• **Action item**: Everything from the top of the data below through the line with "THE TOOL OWNER'S DESK: rie_diel-03" should be duplicated exactly, and nothing past it.

(Data records begins)

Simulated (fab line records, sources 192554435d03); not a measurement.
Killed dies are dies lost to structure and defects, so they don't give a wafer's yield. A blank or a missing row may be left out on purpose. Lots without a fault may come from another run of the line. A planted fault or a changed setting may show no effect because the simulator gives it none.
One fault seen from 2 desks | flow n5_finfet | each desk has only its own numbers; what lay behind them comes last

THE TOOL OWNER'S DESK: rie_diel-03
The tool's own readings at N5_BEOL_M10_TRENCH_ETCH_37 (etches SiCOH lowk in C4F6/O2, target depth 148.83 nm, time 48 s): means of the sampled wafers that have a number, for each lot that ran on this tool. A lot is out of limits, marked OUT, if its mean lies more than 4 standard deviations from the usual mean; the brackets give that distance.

(Data records ends)

• **Task response**:
Simulated (fab line records, sources 192554435d03); not a measurement.
Killed dies are dies lost to structure and defects, so they don't give a wafer's yield. A blank or a missing row may be left out on purpose. Lots without a fault may come from another run of the line. A planted fault or a changed setting may show no effect because the simulator gives it none.
One fault seen from 2 desks | flow n5_finfet | each desk has only its own numbers; what lay behind them comes last

THE TOOL OWNER'S DESK: rie_diel-03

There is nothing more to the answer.